== SUPPLIED DATA ==
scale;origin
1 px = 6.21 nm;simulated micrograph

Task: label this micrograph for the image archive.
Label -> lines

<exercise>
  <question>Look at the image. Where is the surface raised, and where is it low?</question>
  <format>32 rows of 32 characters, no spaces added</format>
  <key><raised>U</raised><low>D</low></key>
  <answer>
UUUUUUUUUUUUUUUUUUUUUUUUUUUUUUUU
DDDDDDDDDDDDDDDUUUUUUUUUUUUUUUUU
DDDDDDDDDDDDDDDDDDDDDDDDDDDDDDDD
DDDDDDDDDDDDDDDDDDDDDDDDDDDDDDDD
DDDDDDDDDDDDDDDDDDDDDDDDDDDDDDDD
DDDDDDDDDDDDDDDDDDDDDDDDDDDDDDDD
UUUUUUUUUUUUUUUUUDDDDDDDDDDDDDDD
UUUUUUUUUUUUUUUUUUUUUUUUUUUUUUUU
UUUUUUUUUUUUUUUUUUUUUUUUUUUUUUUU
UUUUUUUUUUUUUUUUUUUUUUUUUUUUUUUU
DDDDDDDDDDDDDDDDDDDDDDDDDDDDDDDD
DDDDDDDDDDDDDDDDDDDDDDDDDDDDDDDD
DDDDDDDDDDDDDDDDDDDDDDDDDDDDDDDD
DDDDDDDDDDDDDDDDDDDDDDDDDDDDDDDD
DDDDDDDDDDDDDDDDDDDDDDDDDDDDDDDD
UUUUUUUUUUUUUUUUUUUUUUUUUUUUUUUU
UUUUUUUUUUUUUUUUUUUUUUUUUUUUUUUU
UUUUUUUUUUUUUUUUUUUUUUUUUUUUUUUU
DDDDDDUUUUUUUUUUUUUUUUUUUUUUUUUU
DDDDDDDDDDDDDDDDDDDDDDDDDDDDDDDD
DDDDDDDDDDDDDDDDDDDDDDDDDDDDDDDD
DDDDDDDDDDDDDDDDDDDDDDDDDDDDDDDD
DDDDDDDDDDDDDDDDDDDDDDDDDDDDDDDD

== REQUIREMENT ==
Please repeat word for word the lines above that run from the beginning through the line containing "<key><raised>U</raised><low>D</low></key>", keeping both the first and that last line.

== PROBLEM SOLUTION ==
scale;origin
1 px = 6.21 nm;simulated micrograph

Task: label this micrograph for the image archive.
Label -> lines

<exercise>
  <question>Look at the image. Where is the surface raised, and where is it low?</question>
  <format>32 rows of 32 characters, no spaces added</format>
  <key><raised>U</raised><low>D</low></key>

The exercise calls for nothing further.